Supplied data –
■ ■ ■ ■ ■ ■ ■

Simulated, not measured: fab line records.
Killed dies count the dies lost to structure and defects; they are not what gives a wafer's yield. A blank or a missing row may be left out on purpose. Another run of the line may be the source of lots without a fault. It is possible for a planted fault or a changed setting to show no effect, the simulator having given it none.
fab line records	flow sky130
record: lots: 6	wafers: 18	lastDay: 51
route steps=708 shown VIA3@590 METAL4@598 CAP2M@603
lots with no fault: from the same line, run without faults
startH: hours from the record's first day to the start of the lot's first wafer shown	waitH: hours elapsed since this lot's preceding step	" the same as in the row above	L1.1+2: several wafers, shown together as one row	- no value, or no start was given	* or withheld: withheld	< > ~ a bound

■ ■ ■ ■ ■ ■ ■

Reproduce all of the material above word for word.

Simulated, not measured: fab line records.
Killed dies count the dies lost to structure and defects; they are not what gives a wafer's yield. A blank or a missing row may be left out on purpose. Another run of the line may be the source of lots without a fault. It is possible for a planted fault or a changed setting to show no effect, the simulator having given it none.
fab line records	flow sky130
record: lots: 6	wafers: 18	lastDay: 51
route steps=708 shown VIA3@590 METAL4@598 CAP2M@603
lots with no fault: from the same line, run without faults
startH: hours from the record's first day to the start of the lot's first wafer shown	waitH: hours elapsed since this lot's preceding step	" the same as in the row above	L1.1+2: several wafers, shown together as one row	- no value, or no start was given	* or withheld: withheld	< > ~ a bound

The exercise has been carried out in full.